From the entries below, return only the lines starting at the one that contains "6 op CONFORMAL_DEP | material SiN | thk nm 5" and ending at the one that contains "thk nm 5 | +135", exactly as they stand.

**** Information provided ****
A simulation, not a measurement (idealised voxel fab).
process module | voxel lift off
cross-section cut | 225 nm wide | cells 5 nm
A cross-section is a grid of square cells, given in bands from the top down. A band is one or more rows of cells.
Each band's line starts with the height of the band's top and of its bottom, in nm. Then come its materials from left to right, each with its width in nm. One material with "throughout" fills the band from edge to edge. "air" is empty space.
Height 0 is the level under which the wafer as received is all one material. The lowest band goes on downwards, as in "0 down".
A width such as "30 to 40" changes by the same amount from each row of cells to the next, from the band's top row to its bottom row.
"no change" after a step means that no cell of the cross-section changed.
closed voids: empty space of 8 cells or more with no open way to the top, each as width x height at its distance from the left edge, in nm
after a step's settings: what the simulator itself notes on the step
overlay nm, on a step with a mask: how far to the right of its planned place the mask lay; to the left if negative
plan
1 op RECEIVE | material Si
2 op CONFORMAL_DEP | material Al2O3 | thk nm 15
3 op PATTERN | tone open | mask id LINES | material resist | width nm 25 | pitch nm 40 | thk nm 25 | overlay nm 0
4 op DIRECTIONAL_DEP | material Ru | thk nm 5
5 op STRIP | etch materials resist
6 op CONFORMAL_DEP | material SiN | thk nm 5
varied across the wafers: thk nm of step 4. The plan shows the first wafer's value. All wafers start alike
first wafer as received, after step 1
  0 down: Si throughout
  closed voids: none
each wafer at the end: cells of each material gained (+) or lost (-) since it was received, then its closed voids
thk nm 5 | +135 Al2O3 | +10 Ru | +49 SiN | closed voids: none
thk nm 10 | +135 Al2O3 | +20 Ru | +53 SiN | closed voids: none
****

_Written response_:
6 op CONFORMAL_DEP | material SiN | thk nm 5
varied across the wafers: thk nm of step 4. The plan shows the first wafer's value. All wafers start alike
first wafer as received, after step 1
  0 down: Si throughout
  closed voids: none
each wafer at the end: cells of each material gained (+) or lost (-) since it was received, then its closed voids
thk nm 5 | +135 Al2O3 | +10 Ru | +49 SiN | closed voids: none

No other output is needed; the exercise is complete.